→ Work instruction
Transcribe the records below. Leave every word as it is.

[Opening Dataset content section]

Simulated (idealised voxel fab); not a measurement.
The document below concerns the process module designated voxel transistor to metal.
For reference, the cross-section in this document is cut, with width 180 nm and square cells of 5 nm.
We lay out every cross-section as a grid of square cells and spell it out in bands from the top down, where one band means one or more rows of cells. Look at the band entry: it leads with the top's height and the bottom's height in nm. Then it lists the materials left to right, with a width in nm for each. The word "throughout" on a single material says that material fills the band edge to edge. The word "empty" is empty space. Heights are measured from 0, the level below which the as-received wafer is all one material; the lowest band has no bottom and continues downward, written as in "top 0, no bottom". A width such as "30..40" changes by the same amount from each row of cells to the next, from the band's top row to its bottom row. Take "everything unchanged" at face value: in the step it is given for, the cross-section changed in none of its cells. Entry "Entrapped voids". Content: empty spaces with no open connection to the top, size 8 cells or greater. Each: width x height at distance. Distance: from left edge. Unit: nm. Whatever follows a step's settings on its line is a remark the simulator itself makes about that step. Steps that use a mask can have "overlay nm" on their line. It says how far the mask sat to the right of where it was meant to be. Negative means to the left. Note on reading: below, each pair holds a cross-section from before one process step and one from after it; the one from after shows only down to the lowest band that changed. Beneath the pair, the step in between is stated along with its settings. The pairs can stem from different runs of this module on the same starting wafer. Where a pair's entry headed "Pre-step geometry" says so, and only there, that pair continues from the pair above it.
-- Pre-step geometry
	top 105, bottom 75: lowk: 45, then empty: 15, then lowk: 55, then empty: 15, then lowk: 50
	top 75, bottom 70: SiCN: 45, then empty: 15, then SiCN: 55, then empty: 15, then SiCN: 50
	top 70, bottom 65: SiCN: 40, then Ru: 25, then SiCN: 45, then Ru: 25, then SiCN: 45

[Closing Dataset content section]

→ Answer area
Simulated (idealised voxel fab); not a measurement.
The document below concerns the process module designated voxel transistor to metal.
For reference, the cross-section in this document is cut, with width 180 nm and square cells of 5 nm.
We lay out every cross-section as a grid of square cells and spell it out in bands from the top down, where one band means one or more rows of cells. Look at the band entry: it leads with the top's height and the bottom's height in nm. Then it lists the materials left to right, with a width in nm for each. The word "throughout" on a single material says that material fills the band edge to edge. The word "empty" is empty space. Heights are measured from 0, the level below which the as-received wafer is all one material; the lowest band has no bottom and continues downward, written as in "top 0, no bottom". A width such as "30..40" changes by the same amount from each row of cells to the next, from the band's top row to its bottom row. Take "everything unchanged" at face value: in the step it is given for, the cross-section changed in none of its cells. Entry "Entrapped voids". Content: empty spaces with no open connection to the top, size 8 cells or greater. Each: width x height at distance. Distance: from left edge. Unit: nm. Whatever follows a step's settings on its line is a remark the simulator itself makes about that step. Steps that use a mask can have "overlay nm" on their line. It says how far the mask sat to the right of where it was meant to be. Negative means to the left. Note on reading: below, each pair holds a cross-section from before one process step and one from after it; the one from after shows only down to the lowest band that changed. Beneath the pair, the step in between is stated along with its settings. The pairs can stem from different runs of this module on the same starting wafer. Where a pair's entry headed "Pre-step geometry" says so, and only there, that pair continues from the pair above it.
-- Pre-step geometry
	top 105, bottom 75: lowk: 45, then empty: 15, then lowk: 55, then empty: 15, then lowk: 50
	top 75, bottom 70: SiCN: 45, then empty: 15, then SiCN: 55, then empty: 15, then SiCN: 50
	top 70, bottom 65: SiCN: 40, then Ru: 25, then SiCN: 45, then Ru: 25, then SiCN: 45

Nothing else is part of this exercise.